▸ **Brief**: Both the line containing "In a pile the" and the line containing "(+) after a" belong to the span. Output exactly that span from the listing below, and nothing outside it.

(Beginning of Study material)
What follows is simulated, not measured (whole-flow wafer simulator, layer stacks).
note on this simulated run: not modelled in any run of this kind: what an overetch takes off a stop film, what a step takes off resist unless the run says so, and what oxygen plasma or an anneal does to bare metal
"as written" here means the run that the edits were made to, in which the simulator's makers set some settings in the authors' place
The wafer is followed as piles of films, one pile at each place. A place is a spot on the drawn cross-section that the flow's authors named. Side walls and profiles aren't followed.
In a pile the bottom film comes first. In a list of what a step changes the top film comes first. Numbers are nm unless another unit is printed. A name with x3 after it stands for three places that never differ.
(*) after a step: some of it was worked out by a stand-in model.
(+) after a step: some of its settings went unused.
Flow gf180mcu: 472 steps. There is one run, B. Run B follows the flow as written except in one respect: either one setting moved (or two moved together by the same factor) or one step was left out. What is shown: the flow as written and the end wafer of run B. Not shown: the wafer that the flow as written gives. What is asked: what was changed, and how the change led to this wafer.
(End of Study material)

▸ **Problem solution**:
In a pile the bottom film comes first. In a list of what a step changes the top film comes first. Numbers are nm unless another unit is printed. A name with x3 after it stands for three places that never differ.
(*) after a step: some of it was worked out by a stand-in model.
(+) after a step: some of its settings went unused.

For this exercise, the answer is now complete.